┌────────
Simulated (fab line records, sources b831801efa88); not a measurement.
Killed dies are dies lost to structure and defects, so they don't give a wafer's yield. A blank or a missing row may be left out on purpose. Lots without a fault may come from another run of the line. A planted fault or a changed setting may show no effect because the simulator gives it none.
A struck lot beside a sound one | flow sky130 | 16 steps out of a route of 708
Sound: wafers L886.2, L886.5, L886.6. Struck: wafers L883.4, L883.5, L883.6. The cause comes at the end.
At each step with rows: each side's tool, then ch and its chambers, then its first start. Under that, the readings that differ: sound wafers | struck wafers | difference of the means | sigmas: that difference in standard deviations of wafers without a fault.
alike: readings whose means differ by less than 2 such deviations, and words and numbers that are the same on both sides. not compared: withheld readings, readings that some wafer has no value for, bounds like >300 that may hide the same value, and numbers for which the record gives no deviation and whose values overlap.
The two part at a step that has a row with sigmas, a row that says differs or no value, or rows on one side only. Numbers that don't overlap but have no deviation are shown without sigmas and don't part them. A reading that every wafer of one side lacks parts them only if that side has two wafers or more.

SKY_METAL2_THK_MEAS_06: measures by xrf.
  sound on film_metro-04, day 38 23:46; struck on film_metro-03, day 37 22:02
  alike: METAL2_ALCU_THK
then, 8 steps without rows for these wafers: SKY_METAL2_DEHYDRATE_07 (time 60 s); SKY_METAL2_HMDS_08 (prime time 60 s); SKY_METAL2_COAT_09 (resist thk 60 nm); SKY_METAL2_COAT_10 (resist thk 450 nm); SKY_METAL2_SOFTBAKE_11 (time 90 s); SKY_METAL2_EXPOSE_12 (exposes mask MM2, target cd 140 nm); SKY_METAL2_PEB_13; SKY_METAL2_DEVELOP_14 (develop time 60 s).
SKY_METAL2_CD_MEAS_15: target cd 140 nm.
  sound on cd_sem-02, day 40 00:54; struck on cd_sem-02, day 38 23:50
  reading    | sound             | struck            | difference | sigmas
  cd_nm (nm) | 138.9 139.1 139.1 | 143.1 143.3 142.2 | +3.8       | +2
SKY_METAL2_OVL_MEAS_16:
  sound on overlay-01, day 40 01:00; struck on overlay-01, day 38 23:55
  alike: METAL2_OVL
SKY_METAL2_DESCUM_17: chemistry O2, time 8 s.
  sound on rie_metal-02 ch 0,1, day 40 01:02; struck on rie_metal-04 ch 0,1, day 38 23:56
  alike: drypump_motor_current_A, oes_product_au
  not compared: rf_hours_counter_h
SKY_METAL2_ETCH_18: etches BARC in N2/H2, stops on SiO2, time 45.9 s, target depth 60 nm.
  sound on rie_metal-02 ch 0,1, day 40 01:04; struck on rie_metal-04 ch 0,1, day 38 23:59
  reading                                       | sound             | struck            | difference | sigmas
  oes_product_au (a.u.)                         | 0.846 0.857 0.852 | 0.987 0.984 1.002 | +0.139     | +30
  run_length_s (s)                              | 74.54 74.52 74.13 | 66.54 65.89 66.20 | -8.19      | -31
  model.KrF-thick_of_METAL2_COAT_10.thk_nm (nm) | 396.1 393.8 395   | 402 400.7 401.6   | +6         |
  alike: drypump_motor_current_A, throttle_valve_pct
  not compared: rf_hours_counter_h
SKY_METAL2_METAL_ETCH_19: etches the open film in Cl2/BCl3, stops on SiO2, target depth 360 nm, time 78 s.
└────────

◆ ASSIGNMENT ◆
Leave out every line after the one with "Killed dies are". Reproduce the material above exactly from its first line through that line.

◆ ANSWER BOX ◆
Simulated (fab line records, sources b831801efa88); not a measurement.
Killed dies are dies lost to structure and defects, so they don't give a wafer's yield. A blank or a missing row may be left out on purpose. Lots without a fault may come from another run of the line. A planted fault or a changed setting may show no effect because the simulator gives it none.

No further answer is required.